Work item
Repeat every entry exactly as it appears.

Source information
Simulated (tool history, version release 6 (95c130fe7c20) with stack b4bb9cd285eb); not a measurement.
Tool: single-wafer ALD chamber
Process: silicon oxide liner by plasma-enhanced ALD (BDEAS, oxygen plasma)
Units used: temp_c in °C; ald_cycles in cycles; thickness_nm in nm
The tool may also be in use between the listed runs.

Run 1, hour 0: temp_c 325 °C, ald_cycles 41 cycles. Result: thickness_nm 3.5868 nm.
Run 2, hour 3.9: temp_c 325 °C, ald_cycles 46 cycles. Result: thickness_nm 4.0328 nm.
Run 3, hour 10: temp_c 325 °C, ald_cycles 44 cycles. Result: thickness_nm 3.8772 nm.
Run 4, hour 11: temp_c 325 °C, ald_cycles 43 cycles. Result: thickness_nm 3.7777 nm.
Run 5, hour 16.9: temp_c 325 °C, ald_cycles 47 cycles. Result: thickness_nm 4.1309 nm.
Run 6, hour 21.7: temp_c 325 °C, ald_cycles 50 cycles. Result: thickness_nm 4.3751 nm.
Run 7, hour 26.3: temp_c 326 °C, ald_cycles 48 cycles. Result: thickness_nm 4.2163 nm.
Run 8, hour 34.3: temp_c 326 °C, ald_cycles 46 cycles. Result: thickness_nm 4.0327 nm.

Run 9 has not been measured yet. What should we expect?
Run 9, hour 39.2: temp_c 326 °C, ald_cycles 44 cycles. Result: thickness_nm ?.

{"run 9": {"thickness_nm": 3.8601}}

Your response
Simulated (tool history, version release 6 (95c130fe7c20) with stack b4bb9cd285eb); not a measurement.
Tool: single-wafer ALD chamber
Process: silicon oxide liner by plasma-enhanced ALD (BDEAS, oxygen plasma)
Units used: temp_c in °C; ald_cycles in cycles; thickness_nm in nm
The tool may also be in use between the listed runs.

Run 1, hour 0: temp_c 325 °C, ald_cycles 41 cycles. Result: thickness_nm 3.5868 nm.
Run 2, hour 3.9: temp_c 325 °C, ald_cycles 46 cycles. Result: thickness_nm 4.0328 nm.
Run 3, hour 10: temp_c 325 °C, ald_cycles 44 cycles. Result: thickness_nm 3.8772 nm.
Run 4, hour 11: temp_c 325 °C, ald_cycles 43 cycles. Result: thickness_nm 3.7777 nm.
Run 5, hour 16.9: temp_c 325 °C, ald_cycles 47 cycles. Result: thickness_nm 4.1309 nm.
Run 6, hour 21.7: temp_c 325 °C, ald_cycles 50 cycles. Result: thickness_nm 4.3751 nm.
Run 7, hour 26.3: temp_c 326 °C, ald_cycles 48 cycles. Result: thickness_nm 4.2163 nm.
Run 8, hour 34.3: temp_c 326 °C, ald_cycles 46 cycles. Result: thickness_nm 4.0327 nm.

Run 9 has not been measured yet. What should we expect?
Run 9, hour 39.2: temp_c 326 °C, ald_cycles 44 cycles. Result: thickness_nm ?.

{"run 9": {"thickness_nm": 3.8601}}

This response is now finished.